[Required action]: Retype only the lines at the head of the records, first through the one with "Killed dies count", exactly as written.

[Start of section]

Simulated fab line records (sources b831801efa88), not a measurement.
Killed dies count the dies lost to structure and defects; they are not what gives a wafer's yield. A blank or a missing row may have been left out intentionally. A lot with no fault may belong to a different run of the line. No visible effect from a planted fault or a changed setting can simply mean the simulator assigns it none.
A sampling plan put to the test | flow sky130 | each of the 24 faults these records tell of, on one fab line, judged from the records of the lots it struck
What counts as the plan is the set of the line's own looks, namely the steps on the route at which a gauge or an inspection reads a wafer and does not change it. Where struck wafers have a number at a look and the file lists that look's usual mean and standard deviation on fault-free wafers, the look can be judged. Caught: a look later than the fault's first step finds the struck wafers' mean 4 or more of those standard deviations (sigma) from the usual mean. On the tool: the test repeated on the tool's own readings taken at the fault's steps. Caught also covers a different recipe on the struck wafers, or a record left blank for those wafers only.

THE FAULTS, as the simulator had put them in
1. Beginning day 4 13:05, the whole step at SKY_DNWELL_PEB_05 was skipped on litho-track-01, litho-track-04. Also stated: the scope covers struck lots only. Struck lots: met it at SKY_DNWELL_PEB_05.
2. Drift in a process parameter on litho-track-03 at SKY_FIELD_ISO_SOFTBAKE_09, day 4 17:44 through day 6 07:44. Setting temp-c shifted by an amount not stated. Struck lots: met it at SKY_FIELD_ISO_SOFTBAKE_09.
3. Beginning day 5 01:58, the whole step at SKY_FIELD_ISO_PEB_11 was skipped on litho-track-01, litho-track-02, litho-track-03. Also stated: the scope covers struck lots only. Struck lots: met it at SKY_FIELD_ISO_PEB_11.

[End of section]

[Task result]:
Simulated fab line records (sources b831801efa88), not a measurement.
Killed dies count the dies lost to structure and defects; they are not what gives a wafer's yield. A blank or a missing row may have been left out intentionally. A lot with no fault may belong to a different run of the line. No visible effect from a planted fault or a changed setting can simply mean the simulator assigns it none.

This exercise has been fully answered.